__Dataset entries__:
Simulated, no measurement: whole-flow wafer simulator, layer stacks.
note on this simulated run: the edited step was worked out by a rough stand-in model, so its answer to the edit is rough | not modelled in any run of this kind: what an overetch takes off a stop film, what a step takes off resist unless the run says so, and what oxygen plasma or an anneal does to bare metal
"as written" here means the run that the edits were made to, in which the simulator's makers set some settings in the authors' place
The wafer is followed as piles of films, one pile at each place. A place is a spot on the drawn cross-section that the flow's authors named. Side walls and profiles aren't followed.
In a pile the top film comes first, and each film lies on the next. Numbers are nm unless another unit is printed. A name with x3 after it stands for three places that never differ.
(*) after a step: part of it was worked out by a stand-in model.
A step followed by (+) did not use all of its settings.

__Work item__:
Take the lines above from the one containing "the authors' place" to the one containing "(*) after a" and retype them exactly, both ends included, with nothing added.

__Written reply__:
"as written" here means the run that the edits were made to, in which the simulator's makers set some settings in the authors' place
The wafer is followed as piles of films, one pile at each place. A place is a spot on the drawn cross-section that the flow's authors named. Side walls and profiles aren't followed.
In a pile the top film comes first, and each film lies on the next. Numbers are nm unless another unit is printed. A name with x3 after it stands for three places that never differ.
(*) after a step: part of it was worked out by a stand-in model.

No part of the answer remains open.